• _DATA UNDER STUDY_:
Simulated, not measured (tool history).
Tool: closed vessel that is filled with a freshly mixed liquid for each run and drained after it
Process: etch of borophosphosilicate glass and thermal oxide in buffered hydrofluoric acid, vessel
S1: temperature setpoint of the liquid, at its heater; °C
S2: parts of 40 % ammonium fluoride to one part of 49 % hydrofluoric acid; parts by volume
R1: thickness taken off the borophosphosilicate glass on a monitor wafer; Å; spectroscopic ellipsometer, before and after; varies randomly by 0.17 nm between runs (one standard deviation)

• _TASK ITEM_: Print each entry above word for word, leaving none out.

• _TASK RESULT_:
Simulated, not measured (tool history).
Tool: closed vessel that is filled with a freshly mixed liquid for each run and drained after it
Process: etch of borophosphosilicate glass and thermal oxide in buffered hydrofluoric acid, vessel
S1: temperature setpoint of the liquid, at its heater; °C
S2: parts of 40 % ammonium fluoride to one part of 49 % hydrofluoric acid; parts by volume
R1: thickness taken off the borophosphosilicate glass on a monitor wafer; Å; spectroscopic ellipsometer, before and after; varies randomly by 0.17 nm between runs (one standard deviation)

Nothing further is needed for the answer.